* WORK ORDER *
Up to and including the line containing "It is cross-section", retype each line of the listing below exactly, beginning with the first.

[Start of Attachment]

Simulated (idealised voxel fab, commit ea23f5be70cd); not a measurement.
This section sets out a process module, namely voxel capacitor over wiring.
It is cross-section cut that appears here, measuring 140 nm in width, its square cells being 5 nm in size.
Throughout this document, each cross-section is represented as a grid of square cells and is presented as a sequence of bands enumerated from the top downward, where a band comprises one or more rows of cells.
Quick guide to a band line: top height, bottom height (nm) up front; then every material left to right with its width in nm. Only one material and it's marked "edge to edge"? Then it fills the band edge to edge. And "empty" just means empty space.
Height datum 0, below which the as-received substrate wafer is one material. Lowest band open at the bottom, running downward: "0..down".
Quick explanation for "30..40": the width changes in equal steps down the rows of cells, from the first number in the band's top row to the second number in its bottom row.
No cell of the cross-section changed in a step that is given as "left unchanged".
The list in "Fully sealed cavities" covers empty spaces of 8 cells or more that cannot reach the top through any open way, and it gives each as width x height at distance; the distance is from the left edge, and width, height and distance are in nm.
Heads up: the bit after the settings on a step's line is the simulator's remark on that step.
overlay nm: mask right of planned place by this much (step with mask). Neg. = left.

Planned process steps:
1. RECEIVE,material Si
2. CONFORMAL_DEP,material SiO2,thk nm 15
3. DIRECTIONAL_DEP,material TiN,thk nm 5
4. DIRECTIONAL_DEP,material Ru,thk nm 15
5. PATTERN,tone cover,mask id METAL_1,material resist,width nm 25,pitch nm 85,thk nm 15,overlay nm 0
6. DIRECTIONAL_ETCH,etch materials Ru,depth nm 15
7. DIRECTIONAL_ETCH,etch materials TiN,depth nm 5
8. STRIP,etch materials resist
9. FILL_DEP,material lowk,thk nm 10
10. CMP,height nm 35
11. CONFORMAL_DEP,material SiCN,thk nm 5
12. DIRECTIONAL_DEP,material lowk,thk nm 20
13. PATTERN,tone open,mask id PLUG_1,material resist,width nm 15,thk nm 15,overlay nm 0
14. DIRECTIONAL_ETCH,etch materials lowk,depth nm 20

[End of Attachment]

* WORKED SOLUTION *
Simulated (idealised voxel fab, commit ea23f5be70cd); not a measurement.
This section sets out a process module, namely voxel capacitor over wiring.
It is cross-section cut that appears here, measuring 140 nm in width, its square cells being 5 nm in size.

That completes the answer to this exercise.